══ Dataset entries ══

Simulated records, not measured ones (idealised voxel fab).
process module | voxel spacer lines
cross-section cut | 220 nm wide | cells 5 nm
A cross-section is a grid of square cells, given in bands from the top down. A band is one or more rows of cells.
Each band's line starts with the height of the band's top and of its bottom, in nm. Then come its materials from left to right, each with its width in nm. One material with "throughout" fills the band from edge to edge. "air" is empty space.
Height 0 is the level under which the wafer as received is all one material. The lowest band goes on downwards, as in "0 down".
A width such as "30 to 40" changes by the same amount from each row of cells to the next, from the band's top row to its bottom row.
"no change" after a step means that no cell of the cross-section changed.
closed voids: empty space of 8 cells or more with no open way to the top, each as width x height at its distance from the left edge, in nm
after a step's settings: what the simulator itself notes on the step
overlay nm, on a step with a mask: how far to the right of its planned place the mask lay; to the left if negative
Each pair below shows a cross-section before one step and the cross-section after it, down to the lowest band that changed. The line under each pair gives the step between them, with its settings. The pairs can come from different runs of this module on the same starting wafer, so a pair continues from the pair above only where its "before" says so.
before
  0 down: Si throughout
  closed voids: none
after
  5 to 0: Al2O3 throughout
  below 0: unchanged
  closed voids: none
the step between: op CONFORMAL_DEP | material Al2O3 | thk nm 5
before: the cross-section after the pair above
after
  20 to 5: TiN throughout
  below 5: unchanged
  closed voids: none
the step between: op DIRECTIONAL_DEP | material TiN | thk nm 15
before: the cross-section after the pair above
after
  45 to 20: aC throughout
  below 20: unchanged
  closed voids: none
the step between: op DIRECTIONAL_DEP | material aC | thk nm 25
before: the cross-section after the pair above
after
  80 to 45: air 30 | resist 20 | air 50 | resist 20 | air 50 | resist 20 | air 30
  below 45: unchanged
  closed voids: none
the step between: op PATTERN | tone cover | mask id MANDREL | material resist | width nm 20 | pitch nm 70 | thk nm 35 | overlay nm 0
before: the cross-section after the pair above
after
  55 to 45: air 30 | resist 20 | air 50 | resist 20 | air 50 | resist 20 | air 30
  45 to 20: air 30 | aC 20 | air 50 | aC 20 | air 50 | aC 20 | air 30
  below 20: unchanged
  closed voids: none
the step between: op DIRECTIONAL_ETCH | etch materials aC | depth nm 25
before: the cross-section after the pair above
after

═══

Brief ▸ Exactly as written, repeat the lines from the start of the listing through the line containing "Height 0 is", both included.

Response area ▸
Simulated records, not measured ones (idealised voxel fab).
process module | voxel spacer lines
cross-section cut | 220 nm wide | cells 5 nm
A cross-section is a grid of square cells, given in bands from the top down. A band is one or more rows of cells.
Each band's line starts with the height of the band's top and of its bottom, in nm. Then come its materials from left to right, each with its width in nm. One material with "throughout" fills the band from edge to edge. "air" is empty space.
Height 0 is the level under which the wafer as received is all one material. The lowest band goes on downwards, as in "0 down".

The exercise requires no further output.